==================================================

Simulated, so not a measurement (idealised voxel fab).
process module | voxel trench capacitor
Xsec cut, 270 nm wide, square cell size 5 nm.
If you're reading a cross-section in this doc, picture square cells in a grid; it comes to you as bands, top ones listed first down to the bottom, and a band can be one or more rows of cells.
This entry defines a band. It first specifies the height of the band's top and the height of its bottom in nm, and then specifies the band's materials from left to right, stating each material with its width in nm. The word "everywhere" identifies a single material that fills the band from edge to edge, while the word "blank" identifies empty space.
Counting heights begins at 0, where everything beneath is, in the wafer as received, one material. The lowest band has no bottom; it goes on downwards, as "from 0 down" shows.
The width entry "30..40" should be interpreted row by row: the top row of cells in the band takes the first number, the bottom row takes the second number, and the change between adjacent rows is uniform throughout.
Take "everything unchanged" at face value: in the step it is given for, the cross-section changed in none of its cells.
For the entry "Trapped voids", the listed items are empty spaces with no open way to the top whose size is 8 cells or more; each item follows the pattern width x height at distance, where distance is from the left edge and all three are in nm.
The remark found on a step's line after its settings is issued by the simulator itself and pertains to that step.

==================================================

Retype each line of the data exactly as it reads.

» YOUR RESPONSE:
Simulated, so not a measurement (idealised voxel fab).
process module | voxel trench capacitor
Xsec cut, 270 nm wide, square cell size 5 nm.
If you're reading a cross-section in this doc, picture square cells in a grid; it comes to you as bands, top ones listed first down to the bottom, and a band can be one or more rows of cells.
This entry defines a band. It first specifies the height of the band's top and the height of its bottom in nm, and then specifies the band's materials from left to right, stating each material with its width in nm. The word "everywhere" identifies a single material that fills the band from edge to edge, while the word "blank" identifies empty space.
Counting heights begins at 0, where everything beneath is, in the wafer as received, one material. The lowest band has no bottom; it goes on downwards, as "from 0 down" shows.
The width entry "30..40" should be interpreted row by row: the top row of cells in the band takes the first number, the bottom row takes the second number, and the change between adjacent rows is uniform throughout.
Take "everything unchanged" at face value: in the step it is given for, the cross-section changed in none of its cells.
For the entry "Trapped voids", the listed items are empty spaces with no open way to the top whose size is 8 cells or more; each item follows the pattern width x height at distance, where distance is from the left edge and all three are in nm.
The remark found on a step's line after its settings is issued by the simulator itself and pertains to that step.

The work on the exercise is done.